§ **Assignment**: Repeat the data exactly, with every line included.

§ **The data**:
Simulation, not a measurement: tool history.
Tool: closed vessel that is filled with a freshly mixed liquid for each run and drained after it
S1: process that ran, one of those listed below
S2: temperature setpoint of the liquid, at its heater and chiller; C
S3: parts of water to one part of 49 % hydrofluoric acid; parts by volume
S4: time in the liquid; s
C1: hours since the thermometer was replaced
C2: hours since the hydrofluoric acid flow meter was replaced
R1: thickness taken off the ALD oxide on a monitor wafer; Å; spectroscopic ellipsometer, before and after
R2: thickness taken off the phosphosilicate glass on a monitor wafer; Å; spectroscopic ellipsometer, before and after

§ **Task output**:
Simulation, not a measurement: tool history.
Tool: closed vessel that is filled with a freshly mixed liquid for each run and drained after it
S1: process that ran, one of those listed below
S2: temperature setpoint of the liquid, at its heater and chiller; C
S3: parts of water to one part of 49 % hydrofluoric acid; parts by volume
S4: time in the liquid; s
C1: hours since the thermometer was replaced
C2: hours since the hydrofluoric acid flow meter was replaced
R1: thickness taken off the ALD oxide on a monitor wafer; Å; spectroscopic ellipsometer, before and after
R2: thickness taken off the phosphosilicate glass on a monitor wafer; Å; spectroscopic ellipsometer, before and after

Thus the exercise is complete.